# Source information
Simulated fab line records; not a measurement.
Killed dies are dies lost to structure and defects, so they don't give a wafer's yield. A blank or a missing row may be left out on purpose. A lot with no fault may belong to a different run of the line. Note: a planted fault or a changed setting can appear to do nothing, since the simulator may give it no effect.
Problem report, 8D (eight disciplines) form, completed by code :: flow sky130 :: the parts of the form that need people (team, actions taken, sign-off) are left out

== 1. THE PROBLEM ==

# Work task
The whole listing must be reproduced exactly. Do not skip a line.

# Result
Simulated fab line records; not a measurement.
Killed dies are dies lost to structure and defects, so they don't give a wafer's yield. A blank or a missing row may be left out on purpose. A lot with no fault may belong to a different run of the line. Note: a planted fault or a changed setting can appear to do nothing, since the simulator may give it no effect.
Problem report, 8D (eight disciplines) form, completed by code :: flow sky130 :: the parts of the form that need people (team, actions taken, sign-off) are left out

== 1. THE PROBLEM ==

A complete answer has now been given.